_DATA FOR REVIEW_.
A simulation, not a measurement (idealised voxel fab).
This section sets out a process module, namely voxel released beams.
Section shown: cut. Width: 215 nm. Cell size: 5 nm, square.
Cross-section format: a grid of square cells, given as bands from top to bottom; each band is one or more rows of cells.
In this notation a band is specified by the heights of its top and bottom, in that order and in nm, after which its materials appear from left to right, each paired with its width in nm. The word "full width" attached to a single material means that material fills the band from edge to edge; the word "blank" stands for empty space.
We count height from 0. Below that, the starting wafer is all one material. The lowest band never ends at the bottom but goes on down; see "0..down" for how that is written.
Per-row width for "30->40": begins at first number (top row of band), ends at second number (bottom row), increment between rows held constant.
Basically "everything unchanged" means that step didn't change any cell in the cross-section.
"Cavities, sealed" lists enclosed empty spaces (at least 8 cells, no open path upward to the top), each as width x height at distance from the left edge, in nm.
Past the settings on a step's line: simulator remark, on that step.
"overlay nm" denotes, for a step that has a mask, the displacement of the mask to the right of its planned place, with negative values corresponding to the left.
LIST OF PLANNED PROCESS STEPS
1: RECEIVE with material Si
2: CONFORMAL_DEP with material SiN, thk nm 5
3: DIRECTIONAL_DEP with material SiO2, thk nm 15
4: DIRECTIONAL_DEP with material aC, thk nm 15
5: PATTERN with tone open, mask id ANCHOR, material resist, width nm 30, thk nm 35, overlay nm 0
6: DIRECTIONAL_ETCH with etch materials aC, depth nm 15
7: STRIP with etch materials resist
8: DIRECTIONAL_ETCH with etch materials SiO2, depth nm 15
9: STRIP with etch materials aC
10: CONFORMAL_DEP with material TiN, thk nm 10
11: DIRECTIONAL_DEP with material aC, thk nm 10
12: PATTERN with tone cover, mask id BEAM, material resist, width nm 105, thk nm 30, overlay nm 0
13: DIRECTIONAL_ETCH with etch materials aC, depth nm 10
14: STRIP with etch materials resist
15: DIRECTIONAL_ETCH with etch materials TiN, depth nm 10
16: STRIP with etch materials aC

_WORK TASK_. Quote every line from the beginning of the entries up to and including the line that contains "Per-row width for".

_WRITTEN SOLUTION_.
A simulation, not a measurement (idealised voxel fab).
This section sets out a process module, namely voxel released beams.
Section shown: cut. Width: 215 nm. Cell size: 5 nm, square.
Cross-section format: a grid of square cells, given as bands from top to bottom; each band is one or more rows of cells.
In this notation a band is specified by the heights of its top and bottom, in that order and in nm, after which its materials appear from left to right, each paired with its width in nm. The word "full width" attached to a single material means that material fills the band from edge to edge; the word "blank" stands for empty space.
We count height from 0. Below that, the starting wafer is all one material. The lowest band never ends at the bottom but goes on down; see "0..down" for how that is written.
Per-row width for "30->40": begins at first number (top row of band), ends at second number (bottom row), increment between rows held constant.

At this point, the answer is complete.